◆ **Material supplied**:
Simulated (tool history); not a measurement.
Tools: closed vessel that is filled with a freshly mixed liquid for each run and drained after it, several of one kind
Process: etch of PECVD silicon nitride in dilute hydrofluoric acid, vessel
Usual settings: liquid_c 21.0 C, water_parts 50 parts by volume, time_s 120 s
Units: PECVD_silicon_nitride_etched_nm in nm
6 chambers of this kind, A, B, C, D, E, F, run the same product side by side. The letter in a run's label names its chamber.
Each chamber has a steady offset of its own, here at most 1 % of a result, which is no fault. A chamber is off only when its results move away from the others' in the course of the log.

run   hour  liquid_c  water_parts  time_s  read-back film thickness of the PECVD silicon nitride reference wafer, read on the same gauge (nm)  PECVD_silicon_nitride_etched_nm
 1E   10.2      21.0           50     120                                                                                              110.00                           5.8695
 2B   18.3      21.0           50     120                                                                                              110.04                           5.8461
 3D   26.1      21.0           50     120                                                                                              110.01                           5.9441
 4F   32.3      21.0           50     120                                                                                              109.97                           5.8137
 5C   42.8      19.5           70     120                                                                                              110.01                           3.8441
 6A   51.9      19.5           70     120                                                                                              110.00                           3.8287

◆ **Brief**: The listing above is to be reproduced without a single change.

◆ **Response**:
Simulated (tool history); not a measurement.
Tools: closed vessel that is filled with a freshly mixed liquid for each run and drained after it, several of one kind
Process: etch of PECVD silicon nitride in dilute hydrofluoric acid, vessel
Usual settings: liquid_c 21.0 C, water_parts 50 parts by volume, time_s 120 s
Units: PECVD_silicon_nitride_etched_nm in nm
6 chambers of this kind, A, B, C, D, E, F, run the same product side by side. The letter in a run's label names its chamber.
Each chamber has a steady offset of its own, here at most 1 % of a result, which is no fault. A chamber is off only when its results move away from the others' in the course of the log.

run   hour  liquid_c  water_parts  time_s  read-back film thickness of the PECVD silicon nitride reference wafer, read on the same gauge (nm)  PECVD_silicon_nitride_etched_nm
 1E   10.2      21.0           50     120                                                                                              110.00                           5.8695
 2B   18.3      21.0           50     120                                                                                              110.04                           5.8461
 3D   26.1      21.0           50     120                                                                                              110.01                           5.9441
 4F   32.3      21.0           50     120                                                                                              109.97                           5.8137
 5C   42.8      19.5           70     120                                                                                              110.01                           3.8441
 6A   51.9      19.5           70     120                                                                                              110.00                           3.8287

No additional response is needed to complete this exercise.